*Information*
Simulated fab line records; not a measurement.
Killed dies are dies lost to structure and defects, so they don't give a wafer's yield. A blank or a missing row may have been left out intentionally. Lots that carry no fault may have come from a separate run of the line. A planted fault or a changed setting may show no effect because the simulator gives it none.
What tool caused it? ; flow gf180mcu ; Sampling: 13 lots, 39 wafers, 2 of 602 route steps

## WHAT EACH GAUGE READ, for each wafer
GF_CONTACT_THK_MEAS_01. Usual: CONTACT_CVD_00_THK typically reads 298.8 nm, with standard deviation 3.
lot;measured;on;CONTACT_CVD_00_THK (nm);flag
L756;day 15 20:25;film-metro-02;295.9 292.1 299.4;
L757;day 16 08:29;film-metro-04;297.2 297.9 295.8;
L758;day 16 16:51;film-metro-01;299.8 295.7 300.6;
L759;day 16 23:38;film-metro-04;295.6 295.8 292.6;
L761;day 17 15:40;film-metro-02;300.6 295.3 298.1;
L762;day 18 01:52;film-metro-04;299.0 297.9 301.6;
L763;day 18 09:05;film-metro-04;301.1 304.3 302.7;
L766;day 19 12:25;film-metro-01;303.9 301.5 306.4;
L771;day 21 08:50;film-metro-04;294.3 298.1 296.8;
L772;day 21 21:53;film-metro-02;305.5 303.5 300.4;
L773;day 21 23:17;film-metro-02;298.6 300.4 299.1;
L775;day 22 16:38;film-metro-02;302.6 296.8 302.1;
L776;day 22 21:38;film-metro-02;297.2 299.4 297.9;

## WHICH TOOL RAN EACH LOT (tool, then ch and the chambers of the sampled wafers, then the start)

*Brief*
Set down the lines of the records exactly, from the first one through the line containing "L757;day 16 08:29;film-metro-04;297.2", and add nothing else.

*Exercise result*
Simulated fab line records; not a measurement.
Killed dies are dies lost to structure and defects, so they don't give a wafer's yield. A blank or a missing row may have been left out intentionally. Lots that carry no fault may have come from a separate run of the line. A planted fault or a changed setting may show no effect because the simulator gives it none.
What tool caused it? ; flow gf180mcu ; Sampling: 13 lots, 39 wafers, 2 of 602 route steps

## WHAT EACH GAUGE READ, for each wafer
GF_CONTACT_THK_MEAS_01. Usual: CONTACT_CVD_00_THK typically reads 298.8 nm, with standard deviation 3.
lot;measured;on;CONTACT_CVD_00_THK (nm);flag
L756;day 15 20:25;film-metro-02;295.9 292.1 299.4;
L757;day 16 08:29;film-metro-04;297.2 297.9 295.8;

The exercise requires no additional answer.